Data extract:
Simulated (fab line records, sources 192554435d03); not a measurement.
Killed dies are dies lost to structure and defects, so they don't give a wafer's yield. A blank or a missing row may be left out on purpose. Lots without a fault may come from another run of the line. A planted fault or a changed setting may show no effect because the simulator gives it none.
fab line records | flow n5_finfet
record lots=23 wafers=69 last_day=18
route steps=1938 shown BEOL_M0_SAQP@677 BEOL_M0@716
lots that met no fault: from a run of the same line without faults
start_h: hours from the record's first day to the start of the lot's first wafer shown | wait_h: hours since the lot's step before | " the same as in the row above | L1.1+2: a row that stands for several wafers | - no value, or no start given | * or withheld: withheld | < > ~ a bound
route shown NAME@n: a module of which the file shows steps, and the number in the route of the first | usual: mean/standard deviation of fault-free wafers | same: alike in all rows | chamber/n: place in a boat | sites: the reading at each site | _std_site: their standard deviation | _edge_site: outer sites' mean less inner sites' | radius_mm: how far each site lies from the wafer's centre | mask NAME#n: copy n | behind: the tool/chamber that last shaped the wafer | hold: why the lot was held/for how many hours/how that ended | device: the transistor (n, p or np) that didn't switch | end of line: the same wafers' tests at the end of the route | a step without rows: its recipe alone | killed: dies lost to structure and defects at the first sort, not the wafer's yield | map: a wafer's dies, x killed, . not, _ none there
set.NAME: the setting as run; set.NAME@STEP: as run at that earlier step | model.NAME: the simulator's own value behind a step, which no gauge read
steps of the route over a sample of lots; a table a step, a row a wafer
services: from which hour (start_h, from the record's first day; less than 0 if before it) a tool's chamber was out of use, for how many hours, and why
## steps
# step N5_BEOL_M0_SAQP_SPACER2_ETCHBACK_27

Exercise: Out of the entries above, write out only the lines between the line holding "route steps=1938 shown" and the line holding "route shown NAME@n: a", inclusive, each exactly as given.

Task output:
route steps=1938 shown BEOL_M0_SAQP@677 BEOL_M0@716
lots that met no fault: from a run of the same line without faults
start_h: hours from the record's first day to the start of the lot's first wafer shown | wait_h: hours since the lot's step before | " the same as in the row above | L1.1+2: a row that stands for several wafers | - no value, or no start given | * or withheld: withheld | < > ~ a bound
route shown NAME@n: a module of which the file shows steps, and the number in the route of the first | usual: mean/standard deviation of fault-free wafers | same: alike in all rows | chamber/n: place in a boat | sites: the reading at each site | _std_site: their standard deviation | _edge_site: outer sites' mean less inner sites' | radius_mm: how far each site lies from the wafer's centre | mask NAME#n: copy n | behind: the tool/chamber that last shaped the wafer | hold: why the lot was held/for how many hours/how that ended | device: the transistor (n, p or np) that didn't switch | end of line: the same wafers' tests at the end of the route | a step without rows: its recipe alone | killed: dies lost to structure and defects at the first sort, not the wafer's yield | map: a wafer's dies, x killed, . not, _ none there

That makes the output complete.